========================================================================

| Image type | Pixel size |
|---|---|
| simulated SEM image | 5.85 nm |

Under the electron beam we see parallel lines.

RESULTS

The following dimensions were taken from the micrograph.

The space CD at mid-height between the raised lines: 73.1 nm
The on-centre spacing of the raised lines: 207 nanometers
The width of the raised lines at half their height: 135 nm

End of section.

========================================================================

Requirement:
Retype only this portion of the data above: the line containing "The following dimensions", the line containing "The width of", and all lines between them, exactly.

Answer space:
The following dimensions were taken from the micrograph.

The space CD at mid-height between the raised lines: 73.1 nm
The on-centre spacing of the raised lines: 207 nanometers
The width of the raised lines at half their height: 135 nm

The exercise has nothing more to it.